### Assigned task
Could you reproduce, word for word, everything below from the line containing "some of these" down to the line containing "(+) after a", with both of those lines included and no others?

======== Material shown ========

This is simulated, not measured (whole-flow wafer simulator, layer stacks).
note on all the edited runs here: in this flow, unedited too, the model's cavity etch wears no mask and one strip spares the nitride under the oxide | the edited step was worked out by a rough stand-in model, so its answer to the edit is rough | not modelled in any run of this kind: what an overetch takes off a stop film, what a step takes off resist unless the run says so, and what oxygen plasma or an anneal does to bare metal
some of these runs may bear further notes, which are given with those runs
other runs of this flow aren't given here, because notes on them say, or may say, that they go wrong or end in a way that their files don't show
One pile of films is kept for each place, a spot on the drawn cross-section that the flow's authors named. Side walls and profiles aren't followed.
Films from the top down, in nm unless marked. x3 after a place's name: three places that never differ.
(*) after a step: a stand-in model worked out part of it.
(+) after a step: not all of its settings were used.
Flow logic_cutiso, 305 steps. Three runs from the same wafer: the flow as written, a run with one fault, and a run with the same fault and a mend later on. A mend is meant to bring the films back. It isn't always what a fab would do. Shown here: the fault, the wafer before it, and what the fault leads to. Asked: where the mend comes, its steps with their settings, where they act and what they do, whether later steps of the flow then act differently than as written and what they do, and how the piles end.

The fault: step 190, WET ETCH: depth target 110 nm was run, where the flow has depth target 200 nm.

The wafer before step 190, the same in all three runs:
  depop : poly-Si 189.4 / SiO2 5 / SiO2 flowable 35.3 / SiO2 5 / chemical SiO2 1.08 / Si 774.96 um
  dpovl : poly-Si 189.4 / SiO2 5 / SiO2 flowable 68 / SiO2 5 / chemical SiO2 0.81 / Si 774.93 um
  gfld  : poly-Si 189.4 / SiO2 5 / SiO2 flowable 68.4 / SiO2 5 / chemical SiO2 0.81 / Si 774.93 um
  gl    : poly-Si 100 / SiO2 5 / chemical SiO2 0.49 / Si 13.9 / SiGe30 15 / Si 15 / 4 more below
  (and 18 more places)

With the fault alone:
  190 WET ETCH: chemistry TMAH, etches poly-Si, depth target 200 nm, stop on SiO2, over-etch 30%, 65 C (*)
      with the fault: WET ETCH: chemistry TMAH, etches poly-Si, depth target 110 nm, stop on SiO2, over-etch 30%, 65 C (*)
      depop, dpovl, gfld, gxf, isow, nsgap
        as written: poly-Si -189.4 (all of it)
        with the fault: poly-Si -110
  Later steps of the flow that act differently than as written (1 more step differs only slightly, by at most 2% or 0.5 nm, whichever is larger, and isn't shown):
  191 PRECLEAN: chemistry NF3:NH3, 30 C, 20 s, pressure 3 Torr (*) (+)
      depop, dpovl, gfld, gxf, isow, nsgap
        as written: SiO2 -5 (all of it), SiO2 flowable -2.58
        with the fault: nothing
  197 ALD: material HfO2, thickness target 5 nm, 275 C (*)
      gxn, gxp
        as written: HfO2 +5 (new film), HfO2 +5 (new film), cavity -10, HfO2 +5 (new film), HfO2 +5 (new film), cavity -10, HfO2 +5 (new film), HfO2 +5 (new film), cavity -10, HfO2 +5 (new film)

========

### Exercise response
some of these runs may bear further notes, which are given with those runs
other runs of this flow aren't given here, because notes on them say, or may say, that they go wrong or end in a way that their files don't show
One pile of films is kept for each place, a spot on the drawn cross-section that the flow's authors named. Side walls and profiles aren't followed.
Films from the top down, in nm unless marked. x3 after a place's name: three places that never differ.
(*) after a step: a stand-in model worked out part of it.
(+) after a step: not all of its settings were used.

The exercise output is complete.